**ACTION ITEM**
Return the lines below exactly as they appear, please, starting with the first and ending with the one that contains "(+) after a".

**SUPPLIED MATERIAL**
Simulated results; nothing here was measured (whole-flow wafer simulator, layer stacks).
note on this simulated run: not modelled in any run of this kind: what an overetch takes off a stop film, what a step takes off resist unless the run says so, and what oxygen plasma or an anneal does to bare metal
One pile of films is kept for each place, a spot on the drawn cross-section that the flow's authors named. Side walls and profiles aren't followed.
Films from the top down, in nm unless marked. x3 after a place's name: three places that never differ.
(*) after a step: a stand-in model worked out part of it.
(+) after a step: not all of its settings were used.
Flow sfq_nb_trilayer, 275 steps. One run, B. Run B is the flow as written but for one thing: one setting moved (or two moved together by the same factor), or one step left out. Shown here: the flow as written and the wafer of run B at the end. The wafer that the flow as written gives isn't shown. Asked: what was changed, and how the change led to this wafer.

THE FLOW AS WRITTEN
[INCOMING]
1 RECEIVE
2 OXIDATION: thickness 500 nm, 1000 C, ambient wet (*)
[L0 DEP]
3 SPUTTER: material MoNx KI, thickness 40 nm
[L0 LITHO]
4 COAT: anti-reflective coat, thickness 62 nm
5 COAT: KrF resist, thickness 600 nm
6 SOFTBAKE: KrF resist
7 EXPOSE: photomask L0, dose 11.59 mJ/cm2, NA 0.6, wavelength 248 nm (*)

**WORKED SOLUTION**
Simulated results; nothing here was measured (whole-flow wafer simulator, layer stacks).
note on this simulated run: not modelled in any run of this kind: what an overetch takes off a stop film, what a step takes off resist unless the run says so, and what oxygen plasma or an anneal does to bare metal
One pile of films is kept for each place, a spot on the drawn cross-section that the flow's authors named. Side walls and profiles aren't followed.
Films from the top down, in nm unless marked. x3 after a place's name: three places that never differ.
(*) after a step: a stand-in model worked out part of it.
(+) after a step: not all of its settings were used.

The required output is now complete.